## Work item
Copy every record that follows, word for word.

(Material supplied)

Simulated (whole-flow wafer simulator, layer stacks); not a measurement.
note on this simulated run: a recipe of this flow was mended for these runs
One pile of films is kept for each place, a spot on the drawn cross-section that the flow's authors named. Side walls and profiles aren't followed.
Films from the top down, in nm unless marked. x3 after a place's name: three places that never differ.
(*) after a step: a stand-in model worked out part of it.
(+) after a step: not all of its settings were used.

(End Material supplied)

## Your response
Simulated (whole-flow wafer simulator, layer stacks); not a measurement.
note on this simulated run: a recipe of this flow was mended for these runs
One pile of films is kept for each place, a spot on the drawn cross-section that the flow's authors named. Side walls and profiles aren't followed.
Films from the top down, in nm unless marked. x3 after a place's name: three places that never differ.
(*) after a step: a stand-in model worked out part of it.
(+) after a step: not all of its settings were used.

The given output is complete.